## TASK ITEM:
Write out again, exactly, the lines below starting at the one with "S3: parts of" and ending at the one with "R3: thickness taken".

#### LISTED ENTRIES ####

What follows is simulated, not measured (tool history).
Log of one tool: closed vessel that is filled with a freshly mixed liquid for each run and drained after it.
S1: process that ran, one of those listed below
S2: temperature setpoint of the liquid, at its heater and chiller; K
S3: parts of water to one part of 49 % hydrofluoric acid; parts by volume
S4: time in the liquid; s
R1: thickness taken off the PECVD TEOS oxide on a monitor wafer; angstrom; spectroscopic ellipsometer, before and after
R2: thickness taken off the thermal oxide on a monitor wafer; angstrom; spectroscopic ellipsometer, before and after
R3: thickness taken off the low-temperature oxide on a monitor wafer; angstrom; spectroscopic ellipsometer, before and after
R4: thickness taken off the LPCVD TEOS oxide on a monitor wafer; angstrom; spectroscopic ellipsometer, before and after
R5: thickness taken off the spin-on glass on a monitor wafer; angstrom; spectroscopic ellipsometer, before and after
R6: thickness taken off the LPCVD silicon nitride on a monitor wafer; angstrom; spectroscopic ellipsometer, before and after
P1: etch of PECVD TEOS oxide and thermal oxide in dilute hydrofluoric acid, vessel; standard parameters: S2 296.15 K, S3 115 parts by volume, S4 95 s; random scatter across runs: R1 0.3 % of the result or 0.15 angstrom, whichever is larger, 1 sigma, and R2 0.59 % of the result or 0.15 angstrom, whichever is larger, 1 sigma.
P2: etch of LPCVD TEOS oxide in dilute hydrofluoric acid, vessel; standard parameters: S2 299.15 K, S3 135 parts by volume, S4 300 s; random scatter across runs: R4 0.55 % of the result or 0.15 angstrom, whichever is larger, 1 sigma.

####

## TASK RESULT:
S3: parts of water to one part of 49 % hydrofluoric acid; parts by volume
S4: time in the liquid; s
R1: thickness taken off the PECVD TEOS oxide on a monitor wafer; angstrom; spectroscopic ellipsometer, before and after
R2: thickness taken off the thermal oxide on a monitor wafer; angstrom; spectroscopic ellipsometer, before and after
R3: thickness taken off the low-temperature oxide on a monitor wafer; angstrom; spectroscopic ellipsometer, before and after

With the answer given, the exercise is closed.